EXCERPTED DATA:
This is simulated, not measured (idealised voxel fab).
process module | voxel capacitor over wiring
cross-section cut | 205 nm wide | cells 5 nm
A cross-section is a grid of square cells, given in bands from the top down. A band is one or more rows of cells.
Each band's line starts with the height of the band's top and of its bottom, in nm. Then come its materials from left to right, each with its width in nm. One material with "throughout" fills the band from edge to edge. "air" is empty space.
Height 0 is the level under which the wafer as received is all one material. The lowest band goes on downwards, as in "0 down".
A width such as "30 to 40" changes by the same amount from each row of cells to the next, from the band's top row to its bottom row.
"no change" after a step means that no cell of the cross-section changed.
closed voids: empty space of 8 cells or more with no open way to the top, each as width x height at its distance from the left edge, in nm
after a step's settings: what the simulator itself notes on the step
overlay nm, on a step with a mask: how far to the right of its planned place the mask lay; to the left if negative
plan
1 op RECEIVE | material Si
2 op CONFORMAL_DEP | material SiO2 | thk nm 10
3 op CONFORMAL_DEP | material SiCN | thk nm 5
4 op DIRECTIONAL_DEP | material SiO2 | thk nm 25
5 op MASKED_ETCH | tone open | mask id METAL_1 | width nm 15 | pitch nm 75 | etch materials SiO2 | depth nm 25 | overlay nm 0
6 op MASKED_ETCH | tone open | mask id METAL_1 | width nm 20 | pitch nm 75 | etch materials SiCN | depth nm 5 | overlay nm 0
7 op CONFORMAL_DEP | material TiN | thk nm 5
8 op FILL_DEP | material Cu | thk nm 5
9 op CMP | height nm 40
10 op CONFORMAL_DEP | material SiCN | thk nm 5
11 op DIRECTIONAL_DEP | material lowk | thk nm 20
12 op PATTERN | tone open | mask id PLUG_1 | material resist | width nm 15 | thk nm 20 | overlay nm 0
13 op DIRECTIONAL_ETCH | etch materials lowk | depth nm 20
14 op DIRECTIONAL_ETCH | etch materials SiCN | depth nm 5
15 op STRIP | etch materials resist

WORK REQUEST: Using the entries above, give back exactly the line containing "1 op RECEIVE | material Si", the line containing "14 op DIRECTIONAL_ETCH", and every line between them, and nothing else.

WRITTEN SOLUTION:
1 op RECEIVE | material Si
2 op CONFORMAL_DEP | material SiO2 | thk nm 10
3 op CONFORMAL_DEP | material SiCN | thk nm 5
4 op DIRECTIONAL_DEP | material SiO2 | thk nm 25
5 op MASKED_ETCH | tone open | mask id METAL_1 | width nm 15 | pitch nm 75 | etch materials SiO2 | depth nm 25 | overlay nm 0
6 op MASKED_ETCH | tone open | mask id METAL_1 | width nm 20 | pitch nm 75 | etch materials SiCN | depth nm 5 | overlay nm 0
7 op CONFORMAL_DEP | material TiN | thk nm 5
8 op FILL_DEP | material Cu | thk nm 5
9 op CMP | height nm 40
10 op CONFORMAL_DEP | material SiCN | thk nm 5
11 op DIRECTIONAL_DEP | material lowk | thk nm 20
12 op PATTERN | tone open | mask id PLUG_1 | material resist | width nm 15 | thk nm 20 | overlay nm 0
13 op DIRECTIONAL_ETCH | etch materials lowk | depth nm 20
14 op DIRECTIONAL_ETCH | etch materials SiCN | depth nm 5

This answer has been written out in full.